Source data >>
::::::
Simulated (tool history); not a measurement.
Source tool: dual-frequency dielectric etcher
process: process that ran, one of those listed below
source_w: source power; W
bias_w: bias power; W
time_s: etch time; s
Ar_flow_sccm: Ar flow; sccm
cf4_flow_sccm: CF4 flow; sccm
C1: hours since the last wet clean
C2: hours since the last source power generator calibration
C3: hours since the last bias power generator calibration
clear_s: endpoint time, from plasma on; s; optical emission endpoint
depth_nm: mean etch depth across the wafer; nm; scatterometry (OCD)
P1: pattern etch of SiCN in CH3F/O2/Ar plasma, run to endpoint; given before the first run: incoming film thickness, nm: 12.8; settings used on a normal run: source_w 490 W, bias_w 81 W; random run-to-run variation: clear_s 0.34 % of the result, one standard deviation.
::::::

Work task >> Copy out every record above exactly as written.

Written solution >>
Simulated (tool history); not a measurement.
Source tool: dual-frequency dielectric etcher
process: process that ran, one of those listed below
source_w: source power; W
bias_w: bias power; W
time_s: etch time; s
Ar_flow_sccm: Ar flow; sccm
cf4_flow_sccm: CF4 flow; sccm
C1: hours since the last wet clean
C2: hours since the last source power generator calibration
C3: hours since the last bias power generator calibration
clear_s: endpoint time, from plasma on; s; optical emission endpoint
depth_nm: mean etch depth across the wafer; nm; scatterometry (OCD)
P1: pattern etch of SiCN in CH3F/O2/Ar plasma, run to endpoint; given before the first run: incoming film thickness, nm: 12.8; settings used on a normal run: source_w 490 W, bias_w 81 W; random run-to-run variation: clear_s 0.34 % of the result, one standard deviation.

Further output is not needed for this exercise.